§ Dataset content
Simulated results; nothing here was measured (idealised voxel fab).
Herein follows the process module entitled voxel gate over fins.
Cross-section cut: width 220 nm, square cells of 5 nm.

§ Activity
Return the whole listing as it stands. Nothing may be altered.

§ Reply
Simulated results; nothing here was measured (idealised voxel fab).
Herein follows the process module entitled voxel gate over fins.
Cross-section cut: width 220 nm, square cells of 5 nm.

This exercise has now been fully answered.